-*-

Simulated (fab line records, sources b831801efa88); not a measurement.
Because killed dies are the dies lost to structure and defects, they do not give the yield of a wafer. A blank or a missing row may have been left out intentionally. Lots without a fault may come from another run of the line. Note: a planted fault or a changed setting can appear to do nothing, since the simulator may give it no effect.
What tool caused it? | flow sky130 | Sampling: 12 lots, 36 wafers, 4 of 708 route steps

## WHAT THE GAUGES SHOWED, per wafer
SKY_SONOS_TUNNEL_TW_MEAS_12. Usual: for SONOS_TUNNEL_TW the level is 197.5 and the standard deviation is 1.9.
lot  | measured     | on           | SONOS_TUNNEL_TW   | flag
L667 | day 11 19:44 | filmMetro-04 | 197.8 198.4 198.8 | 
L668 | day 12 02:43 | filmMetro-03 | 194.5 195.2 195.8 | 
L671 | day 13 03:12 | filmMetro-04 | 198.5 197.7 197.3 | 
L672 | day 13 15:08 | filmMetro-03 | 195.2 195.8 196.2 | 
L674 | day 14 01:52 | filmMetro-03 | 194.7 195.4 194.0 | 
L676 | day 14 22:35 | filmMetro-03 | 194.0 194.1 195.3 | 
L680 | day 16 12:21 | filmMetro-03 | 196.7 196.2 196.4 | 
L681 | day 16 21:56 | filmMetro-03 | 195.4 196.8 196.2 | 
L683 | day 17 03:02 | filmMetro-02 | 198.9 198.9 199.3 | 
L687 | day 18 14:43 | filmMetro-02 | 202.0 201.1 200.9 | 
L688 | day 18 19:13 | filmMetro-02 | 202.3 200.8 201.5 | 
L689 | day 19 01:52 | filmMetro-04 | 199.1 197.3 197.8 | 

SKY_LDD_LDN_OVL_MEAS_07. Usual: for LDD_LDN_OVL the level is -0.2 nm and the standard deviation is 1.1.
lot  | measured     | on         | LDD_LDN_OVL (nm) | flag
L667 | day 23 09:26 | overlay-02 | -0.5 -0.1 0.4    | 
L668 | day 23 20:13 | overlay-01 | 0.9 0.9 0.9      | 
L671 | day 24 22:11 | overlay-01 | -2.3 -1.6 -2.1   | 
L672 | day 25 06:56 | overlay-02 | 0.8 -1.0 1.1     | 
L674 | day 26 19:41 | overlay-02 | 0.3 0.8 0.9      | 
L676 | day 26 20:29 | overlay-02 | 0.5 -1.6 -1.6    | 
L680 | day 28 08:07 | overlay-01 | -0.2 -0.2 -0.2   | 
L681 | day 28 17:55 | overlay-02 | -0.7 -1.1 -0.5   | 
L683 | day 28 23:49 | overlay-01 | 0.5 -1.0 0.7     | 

-*-

ASSIGNED TASK:
Emit an exact copy of the lines spanning the start of the records to the line containing "Because killed dies", inclusive, and no other output.

EXERCISE RESULT:
Simulated (fab line records, sources b831801efa88); not a measurement.
Because killed dies are the dies lost to structure and defects, they do not give the yield of a wafer. A blank or a missing row may have been left out intentionally. Lots without a fault may come from another run of the line. Note: a planted fault or a changed setting can appear to do nothing, since the simulator may give it no effect.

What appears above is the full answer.